▶ **Exercise**
Which lines run from the start of the data below to the line containing "This document writes"? Set them down exactly, with none added.

▶ **Data shown**
◆ ◆ ◆ ◆ ◆ ◆ ◆

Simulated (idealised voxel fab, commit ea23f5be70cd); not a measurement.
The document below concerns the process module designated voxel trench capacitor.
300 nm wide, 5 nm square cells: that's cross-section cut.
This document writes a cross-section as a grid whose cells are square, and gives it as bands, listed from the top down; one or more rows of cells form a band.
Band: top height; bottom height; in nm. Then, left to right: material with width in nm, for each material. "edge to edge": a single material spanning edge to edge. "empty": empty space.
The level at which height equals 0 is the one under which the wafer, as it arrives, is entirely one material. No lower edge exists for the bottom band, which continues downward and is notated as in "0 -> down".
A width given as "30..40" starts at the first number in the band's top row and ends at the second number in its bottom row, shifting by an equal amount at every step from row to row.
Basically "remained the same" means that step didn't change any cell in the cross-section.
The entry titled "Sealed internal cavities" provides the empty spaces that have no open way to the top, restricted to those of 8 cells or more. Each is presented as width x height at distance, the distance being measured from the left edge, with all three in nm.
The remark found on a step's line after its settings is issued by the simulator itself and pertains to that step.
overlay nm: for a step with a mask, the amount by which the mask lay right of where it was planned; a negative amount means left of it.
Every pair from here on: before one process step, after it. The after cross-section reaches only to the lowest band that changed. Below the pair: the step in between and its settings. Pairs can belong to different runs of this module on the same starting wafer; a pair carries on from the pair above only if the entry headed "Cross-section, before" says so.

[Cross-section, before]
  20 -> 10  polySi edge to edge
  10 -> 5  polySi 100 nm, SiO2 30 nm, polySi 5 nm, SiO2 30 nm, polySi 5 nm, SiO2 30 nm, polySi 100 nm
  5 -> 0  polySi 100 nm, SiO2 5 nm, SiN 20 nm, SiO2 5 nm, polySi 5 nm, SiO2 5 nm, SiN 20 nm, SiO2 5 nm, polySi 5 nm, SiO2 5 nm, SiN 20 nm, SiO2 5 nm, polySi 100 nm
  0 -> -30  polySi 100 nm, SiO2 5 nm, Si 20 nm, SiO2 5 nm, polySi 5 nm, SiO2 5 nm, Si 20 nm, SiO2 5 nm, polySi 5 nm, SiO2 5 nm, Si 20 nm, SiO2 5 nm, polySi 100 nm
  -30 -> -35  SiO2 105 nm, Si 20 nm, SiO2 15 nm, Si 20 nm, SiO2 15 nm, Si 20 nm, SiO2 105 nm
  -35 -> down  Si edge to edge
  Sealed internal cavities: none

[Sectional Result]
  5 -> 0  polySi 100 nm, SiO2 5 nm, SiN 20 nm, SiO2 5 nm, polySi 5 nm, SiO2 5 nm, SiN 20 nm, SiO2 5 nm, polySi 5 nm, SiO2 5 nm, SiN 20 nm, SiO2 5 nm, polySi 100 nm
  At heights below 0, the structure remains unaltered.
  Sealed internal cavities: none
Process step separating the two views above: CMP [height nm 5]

◆ ◆ ◆ ◆ ◆ ◆ ◆

▶ **Written answer**
Simulated (idealised voxel fab, commit ea23f5be70cd); not a measurement.
The document below concerns the process module designated voxel trench capacitor.
300 nm wide, 5 nm square cells: that's cross-section cut.
This document writes a cross-section as a grid whose cells are square, and gives it as bands, listed from the top down; one or more rows of cells form a band.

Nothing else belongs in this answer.